[Study material]

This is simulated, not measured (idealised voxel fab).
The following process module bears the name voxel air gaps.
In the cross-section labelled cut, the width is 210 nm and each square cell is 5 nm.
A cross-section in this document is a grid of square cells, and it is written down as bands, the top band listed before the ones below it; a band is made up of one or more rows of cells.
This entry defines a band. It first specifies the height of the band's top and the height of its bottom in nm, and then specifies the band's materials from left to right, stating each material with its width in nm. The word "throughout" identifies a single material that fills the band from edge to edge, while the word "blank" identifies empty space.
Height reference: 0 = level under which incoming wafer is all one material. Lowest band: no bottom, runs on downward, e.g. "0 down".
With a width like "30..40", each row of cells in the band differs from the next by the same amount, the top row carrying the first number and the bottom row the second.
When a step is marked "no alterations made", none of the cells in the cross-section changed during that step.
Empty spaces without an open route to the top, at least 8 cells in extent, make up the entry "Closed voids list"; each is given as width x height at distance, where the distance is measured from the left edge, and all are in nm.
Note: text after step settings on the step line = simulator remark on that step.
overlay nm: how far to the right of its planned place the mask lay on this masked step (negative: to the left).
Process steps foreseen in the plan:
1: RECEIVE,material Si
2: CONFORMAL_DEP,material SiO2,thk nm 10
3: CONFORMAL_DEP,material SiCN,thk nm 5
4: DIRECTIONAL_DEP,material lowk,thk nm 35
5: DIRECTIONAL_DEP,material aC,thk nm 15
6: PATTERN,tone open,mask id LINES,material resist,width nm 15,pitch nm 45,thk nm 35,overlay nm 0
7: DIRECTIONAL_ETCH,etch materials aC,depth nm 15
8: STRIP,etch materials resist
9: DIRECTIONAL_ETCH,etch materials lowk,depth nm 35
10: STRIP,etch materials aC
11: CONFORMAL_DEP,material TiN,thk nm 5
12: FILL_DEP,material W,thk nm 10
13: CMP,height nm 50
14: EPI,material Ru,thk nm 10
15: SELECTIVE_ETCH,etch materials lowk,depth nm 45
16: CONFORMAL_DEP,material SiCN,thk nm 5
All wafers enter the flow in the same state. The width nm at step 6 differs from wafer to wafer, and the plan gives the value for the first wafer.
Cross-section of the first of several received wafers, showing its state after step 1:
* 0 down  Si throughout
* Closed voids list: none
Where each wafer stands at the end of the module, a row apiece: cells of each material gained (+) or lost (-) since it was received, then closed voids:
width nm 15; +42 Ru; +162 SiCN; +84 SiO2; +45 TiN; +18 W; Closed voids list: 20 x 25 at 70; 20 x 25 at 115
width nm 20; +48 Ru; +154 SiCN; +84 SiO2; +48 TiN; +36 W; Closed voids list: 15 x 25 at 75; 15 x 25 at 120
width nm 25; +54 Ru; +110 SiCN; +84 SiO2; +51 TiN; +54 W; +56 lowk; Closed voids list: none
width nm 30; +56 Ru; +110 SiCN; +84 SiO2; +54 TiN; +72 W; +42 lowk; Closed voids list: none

[/Study material]

» Work task: Although the records may continue, retype only the lines from the first one through the one containing "In the cross-section labelled", exactly as they appear.

» Written response:
This is simulated, not measured (idealised voxel fab).
The following process module bears the name voxel air gaps.
In the cross-section labelled cut, the width is 210 nm and each square cell is 5 nm.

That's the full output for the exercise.